Work instruction:
In the listing below, print exactly the lines between the line holding "then, 1 step" and the line holding "difference | sigmas", inclusive, and no more.

Data shown:
..............................

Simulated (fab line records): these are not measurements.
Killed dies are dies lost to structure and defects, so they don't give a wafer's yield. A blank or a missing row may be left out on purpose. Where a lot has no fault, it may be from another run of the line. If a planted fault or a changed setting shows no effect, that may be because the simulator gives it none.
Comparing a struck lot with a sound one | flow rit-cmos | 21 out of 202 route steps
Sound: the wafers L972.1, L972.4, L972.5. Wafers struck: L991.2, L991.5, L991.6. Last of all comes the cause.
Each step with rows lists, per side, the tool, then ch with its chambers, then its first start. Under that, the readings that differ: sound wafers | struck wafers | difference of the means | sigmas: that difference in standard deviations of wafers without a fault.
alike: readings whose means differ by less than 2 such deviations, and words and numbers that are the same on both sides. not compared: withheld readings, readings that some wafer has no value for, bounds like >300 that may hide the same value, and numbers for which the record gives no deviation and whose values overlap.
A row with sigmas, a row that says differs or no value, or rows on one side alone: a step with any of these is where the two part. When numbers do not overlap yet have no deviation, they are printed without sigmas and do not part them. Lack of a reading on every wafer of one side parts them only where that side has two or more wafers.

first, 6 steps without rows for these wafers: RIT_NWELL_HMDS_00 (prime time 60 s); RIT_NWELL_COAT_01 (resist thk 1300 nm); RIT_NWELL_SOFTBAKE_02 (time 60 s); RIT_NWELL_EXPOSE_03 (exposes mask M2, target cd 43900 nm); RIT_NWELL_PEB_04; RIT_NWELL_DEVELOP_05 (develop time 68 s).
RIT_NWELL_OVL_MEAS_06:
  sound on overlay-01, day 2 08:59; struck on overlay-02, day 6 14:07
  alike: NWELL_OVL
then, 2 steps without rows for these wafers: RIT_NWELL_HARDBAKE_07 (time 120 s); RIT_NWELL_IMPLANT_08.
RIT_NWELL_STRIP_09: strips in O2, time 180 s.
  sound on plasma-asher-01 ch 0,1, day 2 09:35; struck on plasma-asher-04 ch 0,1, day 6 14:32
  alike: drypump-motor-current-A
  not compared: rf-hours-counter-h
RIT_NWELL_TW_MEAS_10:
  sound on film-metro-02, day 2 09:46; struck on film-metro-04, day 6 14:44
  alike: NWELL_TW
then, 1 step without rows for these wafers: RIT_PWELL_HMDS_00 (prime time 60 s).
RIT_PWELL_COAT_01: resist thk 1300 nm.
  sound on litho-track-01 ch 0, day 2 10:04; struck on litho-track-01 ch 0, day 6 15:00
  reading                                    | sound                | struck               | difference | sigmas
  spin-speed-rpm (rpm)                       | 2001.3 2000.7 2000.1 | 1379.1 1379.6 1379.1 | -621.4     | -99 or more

..............................

Expected answer:
then, 1 step without rows for these wafers: RIT_PWELL_HMDS_00 (prime time 60 s).
RIT_PWELL_COAT_01: resist thk 1300 nm.
  sound on litho-track-01 ch 0, day 2 10:04; struck on litho-track-01 ch 0, day 6 15:00
  reading                                    | sound                | struck               | difference | sigmas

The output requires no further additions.